--- START ---

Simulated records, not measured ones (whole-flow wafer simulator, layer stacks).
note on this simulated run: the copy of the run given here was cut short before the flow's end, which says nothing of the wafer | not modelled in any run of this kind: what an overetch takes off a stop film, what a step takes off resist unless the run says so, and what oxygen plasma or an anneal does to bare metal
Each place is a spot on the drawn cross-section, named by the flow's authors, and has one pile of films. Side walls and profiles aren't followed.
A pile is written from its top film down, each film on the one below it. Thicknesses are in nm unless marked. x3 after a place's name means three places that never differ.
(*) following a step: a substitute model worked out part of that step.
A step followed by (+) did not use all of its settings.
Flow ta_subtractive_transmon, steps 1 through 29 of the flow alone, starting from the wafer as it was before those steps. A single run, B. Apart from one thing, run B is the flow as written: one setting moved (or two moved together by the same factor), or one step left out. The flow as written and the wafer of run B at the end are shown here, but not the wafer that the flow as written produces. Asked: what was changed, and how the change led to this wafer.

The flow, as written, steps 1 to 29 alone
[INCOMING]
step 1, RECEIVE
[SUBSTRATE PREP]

--- END ---

WORK ORDER → Everything in the listing must be reproduced exactly; please include every line.

WRITTEN ANSWER →
Simulated records, not measured ones (whole-flow wafer simulator, layer stacks).
note on this simulated run: the copy of the run given here was cut short before the flow's end, which says nothing of the wafer | not modelled in any run of this kind: what an overetch takes off a stop film, what a step takes off resist unless the run says so, and what oxygen plasma or an anneal does to bare metal
Each place is a spot on the drawn cross-section, named by the flow's authors, and has one pile of films. Side walls and profiles aren't followed.
A pile is written from its top film down, each film on the one below it. Thicknesses are in nm unless marked. x3 after a place's name means three places that never differ.
(*) following a step: a substitute model worked out part of that step.
A step followed by (+) did not use all of its settings.
Flow ta_subtractive_transmon, steps 1 through 29 of the flow alone, starting from the wafer as it was before those steps. A single run, B. Apart from one thing, run B is the flow as written: one setting moved (or two moved together by the same factor), or one step left out. The flow as written and the wafer of run B at the end are shown here, but not the wafer that the flow as written produces. Asked: what was changed, and how the change led to this wafer.

The flow, as written, steps 1 to 29 alone
[INCOMING]
step 1, RECEIVE
[SUBSTRATE PREP]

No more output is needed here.